== Data excerpts ==

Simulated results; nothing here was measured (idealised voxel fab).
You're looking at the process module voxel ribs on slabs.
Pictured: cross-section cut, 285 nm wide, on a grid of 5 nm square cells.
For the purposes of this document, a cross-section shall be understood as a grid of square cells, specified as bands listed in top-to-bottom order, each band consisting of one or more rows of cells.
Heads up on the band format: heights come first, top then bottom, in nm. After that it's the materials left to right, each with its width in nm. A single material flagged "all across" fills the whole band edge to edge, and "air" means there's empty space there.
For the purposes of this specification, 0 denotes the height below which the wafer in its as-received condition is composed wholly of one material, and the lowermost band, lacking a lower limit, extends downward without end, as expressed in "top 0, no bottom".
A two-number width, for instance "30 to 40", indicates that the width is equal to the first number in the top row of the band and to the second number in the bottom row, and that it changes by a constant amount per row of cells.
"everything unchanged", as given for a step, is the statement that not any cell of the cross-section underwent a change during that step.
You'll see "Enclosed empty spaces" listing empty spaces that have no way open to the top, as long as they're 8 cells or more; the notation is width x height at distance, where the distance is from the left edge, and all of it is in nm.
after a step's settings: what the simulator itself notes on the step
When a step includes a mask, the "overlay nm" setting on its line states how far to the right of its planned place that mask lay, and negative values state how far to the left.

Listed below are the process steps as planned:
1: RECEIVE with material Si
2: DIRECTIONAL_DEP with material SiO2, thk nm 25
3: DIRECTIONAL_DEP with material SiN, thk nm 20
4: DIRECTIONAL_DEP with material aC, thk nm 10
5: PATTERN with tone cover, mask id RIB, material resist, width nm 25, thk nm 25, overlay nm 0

===

Task item: Out of the entries above, write out only the lines between the line holding "Listed below are" and the line holding "4: DIRECTIONAL_DEP with", inclusive, each exactly as given.

Exercise output:
Listed below are the process steps as planned:
1: RECEIVE with material Si
2: DIRECTIONAL_DEP with material SiO2, thk nm 25
3: DIRECTIONAL_DEP with material SiN, thk nm 20
4: DIRECTIONAL_DEP with material aC, thk nm 10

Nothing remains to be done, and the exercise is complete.